---- Source information
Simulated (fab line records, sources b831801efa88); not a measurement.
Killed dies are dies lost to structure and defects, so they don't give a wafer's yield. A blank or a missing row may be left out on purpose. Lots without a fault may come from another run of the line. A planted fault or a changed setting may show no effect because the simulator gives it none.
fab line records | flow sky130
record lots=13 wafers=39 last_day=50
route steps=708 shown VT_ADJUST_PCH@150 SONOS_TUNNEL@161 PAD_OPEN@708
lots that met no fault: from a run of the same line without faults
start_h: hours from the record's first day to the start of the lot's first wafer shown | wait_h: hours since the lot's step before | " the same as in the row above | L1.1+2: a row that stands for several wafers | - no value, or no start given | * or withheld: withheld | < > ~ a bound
--------

— Work task —
Please return the full set of records exactly as given above.

— Reply —
Simulated (fab line records, sources b831801efa88); not a measurement.
Killed dies are dies lost to structure and defects, so they don't give a wafer's yield. A blank or a missing row may be left out on purpose. Lots without a fault may come from another run of the line. A planted fault or a changed setting may show no effect because the simulator gives it none.
fab line records | flow sky130
record lots=13 wafers=39 last_day=50
route steps=708 shown VT_ADJUST_PCH@150 SONOS_TUNNEL@161 PAD_OPEN@708
lots that met no fault: from a run of the same line without faults
start_h: hours from the record's first day to the start of the lot's first wafer shown | wait_h: hours since the lot's step before | " the same as in the row above | L1.1+2: a row that stands for several wafers | - no value, or no start given | * or withheld: withheld | < > ~ a bound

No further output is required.